• ACTION ITEM:
Your answer should be an exact copy of the lines from the start of the entries to the line containing "It is cross-section", both included.

======== PROVIDED RECORDS
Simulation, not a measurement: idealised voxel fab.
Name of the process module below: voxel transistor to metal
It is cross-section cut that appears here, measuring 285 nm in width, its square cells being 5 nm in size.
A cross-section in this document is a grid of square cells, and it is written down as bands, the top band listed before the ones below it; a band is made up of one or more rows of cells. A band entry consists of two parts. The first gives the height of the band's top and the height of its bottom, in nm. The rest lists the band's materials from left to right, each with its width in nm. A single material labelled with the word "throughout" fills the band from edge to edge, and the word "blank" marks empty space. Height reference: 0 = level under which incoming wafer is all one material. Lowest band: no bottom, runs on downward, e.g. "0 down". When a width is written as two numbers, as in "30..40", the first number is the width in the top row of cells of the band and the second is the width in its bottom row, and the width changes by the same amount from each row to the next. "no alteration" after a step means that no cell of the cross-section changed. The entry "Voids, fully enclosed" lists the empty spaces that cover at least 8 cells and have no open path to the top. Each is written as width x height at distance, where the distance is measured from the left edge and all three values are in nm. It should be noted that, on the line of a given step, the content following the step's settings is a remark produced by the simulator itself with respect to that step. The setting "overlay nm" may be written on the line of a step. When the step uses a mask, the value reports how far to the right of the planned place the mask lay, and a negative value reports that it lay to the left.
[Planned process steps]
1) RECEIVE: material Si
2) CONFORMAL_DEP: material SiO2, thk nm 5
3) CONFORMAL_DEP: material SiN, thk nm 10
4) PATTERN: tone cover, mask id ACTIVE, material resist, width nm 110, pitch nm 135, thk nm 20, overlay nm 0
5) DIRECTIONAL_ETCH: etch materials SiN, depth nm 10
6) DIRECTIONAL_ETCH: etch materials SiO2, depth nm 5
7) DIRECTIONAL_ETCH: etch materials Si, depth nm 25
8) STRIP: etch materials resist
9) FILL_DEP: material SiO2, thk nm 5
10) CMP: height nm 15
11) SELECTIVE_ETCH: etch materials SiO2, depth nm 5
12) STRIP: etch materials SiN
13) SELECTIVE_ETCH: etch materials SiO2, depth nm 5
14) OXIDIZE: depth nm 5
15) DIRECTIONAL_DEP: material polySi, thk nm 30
================

• RESULT:
Simulation, not a measurement: idealised voxel fab.
Name of the process module below: voxel transistor to metal
It is cross-section cut that appears here, measuring 285 nm in width, its square cells being 5 nm in size.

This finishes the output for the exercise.